§ DATASET CONTENT:
╔══

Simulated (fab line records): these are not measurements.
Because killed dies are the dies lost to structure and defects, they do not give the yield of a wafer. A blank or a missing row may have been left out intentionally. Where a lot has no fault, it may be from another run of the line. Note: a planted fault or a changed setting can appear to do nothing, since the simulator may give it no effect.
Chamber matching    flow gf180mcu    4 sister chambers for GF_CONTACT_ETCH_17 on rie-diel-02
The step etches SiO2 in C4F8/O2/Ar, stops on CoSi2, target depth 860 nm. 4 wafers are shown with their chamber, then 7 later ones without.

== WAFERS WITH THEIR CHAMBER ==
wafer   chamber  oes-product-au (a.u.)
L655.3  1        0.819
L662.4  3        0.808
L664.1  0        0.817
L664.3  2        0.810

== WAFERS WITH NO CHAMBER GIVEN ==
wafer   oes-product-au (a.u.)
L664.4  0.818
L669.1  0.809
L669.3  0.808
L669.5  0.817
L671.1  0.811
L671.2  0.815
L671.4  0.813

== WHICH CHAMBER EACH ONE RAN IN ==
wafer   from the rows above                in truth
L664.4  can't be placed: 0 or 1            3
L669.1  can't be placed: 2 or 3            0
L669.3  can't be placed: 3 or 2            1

╚══

§ WORK INSTRUCTION: Everything in the data above must be reproduced exactly.

§ TASK SOLUTION:
Simulated (fab line records): these are not measurements.
Because killed dies are the dies lost to structure and defects, they do not give the yield of a wafer. A blank or a missing row may have been left out intentionally. Where a lot has no fault, it may be from another run of the line. Note: a planted fault or a changed setting can appear to do nothing, since the simulator may give it no effect.
Chamber matching    flow gf180mcu    4 sister chambers for GF_CONTACT_ETCH_17 on rie-diel-02
The step etches SiO2 in C4F8/O2/Ar, stops on CoSi2, target depth 860 nm. 4 wafers are shown with their chamber, then 7 later ones without.

== WAFERS WITH THEIR CHAMBER ==
wafer   chamber  oes-product-au (a.u.)
L655.3  1        0.819
L662.4  3        0.808
L664.1  0        0.817
L664.3  2        0.810

== WAFERS WITH NO CHAMBER GIVEN ==
wafer   oes-product-au (a.u.)
L664.4  0.818
L669.1  0.809
L669.3  0.808
L669.5  0.817
L671.1  0.811
L671.2  0.815
L671.4  0.813

== WHICH CHAMBER EACH ONE RAN IN ==
wafer   from the rows above                in truth
L664.4  can't be placed: 0 or 1            3
L669.1  can't be placed: 2 or 3            0
L669.3  can't be placed: 3 or 2            1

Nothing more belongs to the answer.